I need all of the entries printed exactly.

(Extracted material Opens)
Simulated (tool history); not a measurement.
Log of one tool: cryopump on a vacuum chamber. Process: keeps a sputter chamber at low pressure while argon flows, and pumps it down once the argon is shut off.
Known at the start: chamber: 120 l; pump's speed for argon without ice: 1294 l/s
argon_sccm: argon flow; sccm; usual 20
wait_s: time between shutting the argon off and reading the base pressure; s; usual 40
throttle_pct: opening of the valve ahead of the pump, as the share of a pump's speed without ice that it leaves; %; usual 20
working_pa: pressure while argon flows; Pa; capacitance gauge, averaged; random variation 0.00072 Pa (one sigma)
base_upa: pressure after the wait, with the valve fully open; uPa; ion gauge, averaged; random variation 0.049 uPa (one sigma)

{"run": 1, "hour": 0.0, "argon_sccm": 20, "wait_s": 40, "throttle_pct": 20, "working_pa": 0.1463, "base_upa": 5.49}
(Extracted material Closes)

Exercise answer
Simulated (tool history); not a measurement.
Log of one tool: cryopump on a vacuum chamber. Process: keeps a sputter chamber at low pressure while argon flows, and pumps it down once the argon is shut off.
Known at the start: chamber: 120 l; pump's speed for argon without ice: 1294 l/s
argon_sccm: argon flow; sccm; usual 20
wait_s: time between shutting the argon off and reading the base pressure; s; usual 40
throttle_pct: opening of the valve ahead of the pump, as the share of a pump's speed without ice that it leaves; %; usual 20
working_pa: pressure while argon flows; Pa; capacitance gauge, averaged; random variation 0.00072 Pa (one sigma)
base_upa: pressure after the wait, with the valve fully open; uPa; ion gauge, averaged; random variation 0.049 uPa (one sigma)

{"run": 1, "hour": 0.0, "argon_sccm": 20, "wait_s": 40, "throttle_pct": 20, "working_pa": 0.1463, "base_upa": 5.49}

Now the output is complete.